> **RECORD EXTRACTS**
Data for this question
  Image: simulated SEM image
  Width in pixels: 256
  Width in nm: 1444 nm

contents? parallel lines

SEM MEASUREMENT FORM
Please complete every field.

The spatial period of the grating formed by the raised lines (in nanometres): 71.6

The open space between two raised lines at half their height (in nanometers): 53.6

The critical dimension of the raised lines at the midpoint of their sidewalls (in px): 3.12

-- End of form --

> **ASSIGNED TASK**
Write down again, exactly as given, only the lines above that fall from the line with "Please complete every field." to the line with "The critical dimension", inclusive.

> **RESPONSE**
Please complete every field.

The spatial period of the grating formed by the raised lines (in nanometres): 71.6

The open space between two raised lines at half their height (in nanometers): 53.6

The critical dimension of the raised lines at the midpoint of their sidewalls (in px): 3.12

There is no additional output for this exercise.